**Requirement**. Give the entries again, precisely as they were written.

==== Source data ====

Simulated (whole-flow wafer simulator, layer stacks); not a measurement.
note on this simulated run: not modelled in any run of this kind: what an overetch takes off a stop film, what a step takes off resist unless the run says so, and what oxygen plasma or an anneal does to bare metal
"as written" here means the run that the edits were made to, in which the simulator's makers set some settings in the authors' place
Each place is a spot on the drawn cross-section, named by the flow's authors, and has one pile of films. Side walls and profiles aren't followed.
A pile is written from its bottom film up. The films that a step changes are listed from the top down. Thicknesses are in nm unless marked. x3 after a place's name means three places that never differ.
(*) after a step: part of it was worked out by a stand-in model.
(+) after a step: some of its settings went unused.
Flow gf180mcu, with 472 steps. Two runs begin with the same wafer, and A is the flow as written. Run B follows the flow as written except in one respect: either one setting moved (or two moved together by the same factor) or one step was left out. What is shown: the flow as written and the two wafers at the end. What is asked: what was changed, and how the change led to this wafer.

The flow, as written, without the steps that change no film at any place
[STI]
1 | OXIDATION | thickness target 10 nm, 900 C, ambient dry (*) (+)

====

**Result**.
Simulated (whole-flow wafer simulator, layer stacks); not a measurement.
note on this simulated run: not modelled in any run of this kind: what an overetch takes off a stop film, what a step takes off resist unless the run says so, and what oxygen plasma or an anneal does to bare metal
"as written" here means the run that the edits were made to, in which the simulator's makers set some settings in the authors' place
Each place is a spot on the drawn cross-section, named by the flow's authors, and has one pile of films. Side walls and profiles aren't followed.
A pile is written from its bottom film up. The films that a step changes are listed from the top down. Thicknesses are in nm unless marked. x3 after a place's name means three places that never differ.
(*) after a step: part of it was worked out by a stand-in model.
(+) after a step: some of its settings went unused.
Flow gf180mcu, with 472 steps. Two runs begin with the same wafer, and A is the flow as written. Run B follows the flow as written except in one respect: either one setting moved (or two moved together by the same factor) or one step was left out. What is shown: the flow as written and the two wafers at the end. What is asked: what was changed, and how the change led to this wafer.

The flow, as written, without the steps that change no film at any place
[STI]
1 | OXIDATION | thickness target 10 nm, 900 C, ambient dry (*) (+)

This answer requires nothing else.